→ **Data listing**
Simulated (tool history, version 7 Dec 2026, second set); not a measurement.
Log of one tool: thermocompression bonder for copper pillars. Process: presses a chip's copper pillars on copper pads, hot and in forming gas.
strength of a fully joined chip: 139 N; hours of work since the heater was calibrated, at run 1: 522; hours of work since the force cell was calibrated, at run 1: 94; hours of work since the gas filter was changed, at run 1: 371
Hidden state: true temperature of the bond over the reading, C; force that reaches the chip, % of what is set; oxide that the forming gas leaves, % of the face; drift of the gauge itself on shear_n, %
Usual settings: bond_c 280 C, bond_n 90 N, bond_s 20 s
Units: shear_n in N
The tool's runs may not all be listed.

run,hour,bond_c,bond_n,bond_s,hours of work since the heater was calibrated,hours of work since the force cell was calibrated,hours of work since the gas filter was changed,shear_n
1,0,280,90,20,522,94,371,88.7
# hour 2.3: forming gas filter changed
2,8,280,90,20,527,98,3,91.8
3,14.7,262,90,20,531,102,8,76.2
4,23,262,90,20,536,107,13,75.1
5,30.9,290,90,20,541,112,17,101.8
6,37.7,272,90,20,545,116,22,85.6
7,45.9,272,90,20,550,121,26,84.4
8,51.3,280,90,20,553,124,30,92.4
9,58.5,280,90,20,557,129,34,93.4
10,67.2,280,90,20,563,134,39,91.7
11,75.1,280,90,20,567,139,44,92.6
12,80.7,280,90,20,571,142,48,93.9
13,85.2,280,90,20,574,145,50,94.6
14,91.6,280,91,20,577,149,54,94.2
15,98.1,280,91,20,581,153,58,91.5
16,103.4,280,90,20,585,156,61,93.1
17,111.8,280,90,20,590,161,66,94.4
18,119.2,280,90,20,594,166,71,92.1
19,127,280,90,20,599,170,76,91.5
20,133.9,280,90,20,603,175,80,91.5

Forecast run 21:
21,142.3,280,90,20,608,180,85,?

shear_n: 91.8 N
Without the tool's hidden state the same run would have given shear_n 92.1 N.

→ **Work instruction**
In the answer, the lines from the first line of the data above through the line containing "The tool's runs may not all be listed." must appear exactly as written, with nothing else.

→ **Answer section**
Simulated (tool history, version 7 Dec 2026, second set); not a measurement.
Log of one tool: thermocompression bonder for copper pillars. Process: presses a chip's copper pillars on copper pads, hot and in forming gas.
strength of a fully joined chip: 139 N; hours of work since the heater was calibrated, at run 1: 522; hours of work since the force cell was calibrated, at run 1: 94; hours of work since the gas filter was changed, at run 1: 371
Hidden state: true temperature of the bond over the reading, C; force that reaches the chip, % of what is set; oxide that the forming gas leaves, % of the face; drift of the gauge itself on shear_n, %
Usual settings: bond_c 280 C, bond_n 90 N, bond_s 20 s
Units: shear_n in N
The tool's runs may not all be listed.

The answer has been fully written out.